Action item: Needed from the data below: every line from the one with "2: CONFORMAL_DEP [material SiN] [thk nm 5]" up to and including the one with "8: STRIP [etch materials resist]", repeated exactly and with nothing else.

........
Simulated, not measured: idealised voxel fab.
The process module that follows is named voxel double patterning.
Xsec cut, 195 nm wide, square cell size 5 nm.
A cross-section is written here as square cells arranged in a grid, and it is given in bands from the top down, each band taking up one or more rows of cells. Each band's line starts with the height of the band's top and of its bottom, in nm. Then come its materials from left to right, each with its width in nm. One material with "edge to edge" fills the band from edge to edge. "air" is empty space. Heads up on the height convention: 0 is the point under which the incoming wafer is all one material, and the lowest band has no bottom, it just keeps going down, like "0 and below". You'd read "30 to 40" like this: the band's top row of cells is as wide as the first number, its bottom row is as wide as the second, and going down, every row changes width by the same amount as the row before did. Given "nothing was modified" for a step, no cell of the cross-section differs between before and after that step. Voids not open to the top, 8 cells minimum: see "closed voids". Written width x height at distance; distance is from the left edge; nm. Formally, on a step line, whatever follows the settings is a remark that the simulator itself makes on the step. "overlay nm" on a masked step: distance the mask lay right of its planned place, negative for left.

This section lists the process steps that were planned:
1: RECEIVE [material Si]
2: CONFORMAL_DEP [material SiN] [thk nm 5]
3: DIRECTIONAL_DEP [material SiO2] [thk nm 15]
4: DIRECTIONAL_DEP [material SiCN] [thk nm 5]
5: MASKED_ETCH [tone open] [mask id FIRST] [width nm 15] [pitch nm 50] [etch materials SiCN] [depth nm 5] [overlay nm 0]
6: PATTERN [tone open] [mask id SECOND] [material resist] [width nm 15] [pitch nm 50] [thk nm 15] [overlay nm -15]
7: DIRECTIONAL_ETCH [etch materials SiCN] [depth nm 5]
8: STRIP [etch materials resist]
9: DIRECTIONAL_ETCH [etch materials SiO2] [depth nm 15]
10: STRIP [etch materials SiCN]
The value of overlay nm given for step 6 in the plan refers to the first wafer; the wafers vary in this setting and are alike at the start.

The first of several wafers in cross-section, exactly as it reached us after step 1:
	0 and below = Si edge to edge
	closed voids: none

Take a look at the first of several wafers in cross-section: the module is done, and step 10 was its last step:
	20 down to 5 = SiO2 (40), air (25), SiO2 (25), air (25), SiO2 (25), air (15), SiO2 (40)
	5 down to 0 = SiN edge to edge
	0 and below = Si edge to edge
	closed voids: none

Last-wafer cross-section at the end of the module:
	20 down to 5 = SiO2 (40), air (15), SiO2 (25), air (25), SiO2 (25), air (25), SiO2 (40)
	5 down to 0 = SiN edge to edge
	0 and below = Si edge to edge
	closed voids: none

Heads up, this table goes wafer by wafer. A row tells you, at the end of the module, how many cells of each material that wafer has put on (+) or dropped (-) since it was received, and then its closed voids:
........

Answer area:
2: CONFORMAL_DEP [material SiN] [thk nm 5]
3: DIRECTIONAL_DEP [material SiO2] [thk nm 15]
4: DIRECTIONAL_DEP [material SiCN] [thk nm 5]
5: MASKED_ETCH [tone open] [mask id FIRST] [width nm 15] [pitch nm 50] [etch materials SiCN] [depth nm 5] [overlay nm 0]
6: PATTERN [tone open] [mask id SECOND] [material resist] [width nm 15] [pitch nm 50] [thk nm 15] [overlay nm -15]
7: DIRECTIONAL_ETCH [etch materials SiCN] [depth nm 5]
8: STRIP [etch materials resist]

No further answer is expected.